■ Required action ■
The task calls for each record to be given again exactly.

***** Supplied records *****

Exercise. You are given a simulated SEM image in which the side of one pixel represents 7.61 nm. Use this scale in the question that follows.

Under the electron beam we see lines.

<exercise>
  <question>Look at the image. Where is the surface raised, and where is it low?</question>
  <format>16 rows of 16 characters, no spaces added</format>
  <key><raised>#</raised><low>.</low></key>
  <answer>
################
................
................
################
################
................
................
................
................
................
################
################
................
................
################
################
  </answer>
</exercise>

*****

■ Task answer ■
Exercise. You are given a simulated SEM image in which the side of one pixel represents 7.61 nm. Use this scale in the question that follows.

Under the electron beam we see lines.

<exercise>
  <question>Look at the image. Where is the surface raised, and where is it low?</question>
  <format>16 rows of 16 characters, no spaces added</format>
  <key><raised>#</raised><low>.</low></key>
  <answer>
################
................
................
################
################
................
................
................
................
................
################
################
................
................
################
################
  </answer>
</exercise>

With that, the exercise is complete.